## Data to examine
= = = = = = =
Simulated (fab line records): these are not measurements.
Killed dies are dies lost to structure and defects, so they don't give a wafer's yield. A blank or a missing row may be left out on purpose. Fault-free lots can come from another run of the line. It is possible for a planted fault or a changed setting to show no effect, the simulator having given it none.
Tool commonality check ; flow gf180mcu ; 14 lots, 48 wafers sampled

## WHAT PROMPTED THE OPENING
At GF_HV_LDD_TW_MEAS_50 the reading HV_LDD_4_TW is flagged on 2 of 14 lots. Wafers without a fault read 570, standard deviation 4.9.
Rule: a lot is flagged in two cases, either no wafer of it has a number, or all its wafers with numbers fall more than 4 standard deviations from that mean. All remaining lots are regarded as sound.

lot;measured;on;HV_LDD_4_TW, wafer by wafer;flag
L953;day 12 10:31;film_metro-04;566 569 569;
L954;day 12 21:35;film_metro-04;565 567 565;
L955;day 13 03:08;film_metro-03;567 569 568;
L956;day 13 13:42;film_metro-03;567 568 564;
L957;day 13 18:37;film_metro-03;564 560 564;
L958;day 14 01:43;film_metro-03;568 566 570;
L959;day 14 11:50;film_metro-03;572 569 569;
= = = = = = =

## Activity
Set down precisely the lines above between the line holding "Tool commonality check" and the line holding "L957;day 13 18:37;film_metro-03;564 560 564;", inclusive, and nothing beyond them.

## Written answer
Tool commonality check ; flow gf180mcu ; 14 lots, 48 wafers sampled

## WHAT PROMPTED THE OPENING
At GF_HV_LDD_TW_MEAS_50 the reading HV_LDD_4_TW is flagged on 2 of 14 lots. Wafers without a fault read 570, standard deviation 4.9.
Rule: a lot is flagged in two cases, either no wafer of it has a number, or all its wafers with numbers fall more than 4 standard deviations from that mean. All remaining lots are regarded as sound.

lot;measured;on;HV_LDD_4_TW, wafer by wafer;flag
L953;day 12 10:31;film_metro-04;566 569 569;
L954;day 12 21:35;film_metro-04;565 567 565;
L955;day 13 03:08;film_metro-03;567 569 568;
L956;day 13 13:42;film_metro-03;567 568 564;
L957;day 13 18:37;film_metro-03;564 560 564;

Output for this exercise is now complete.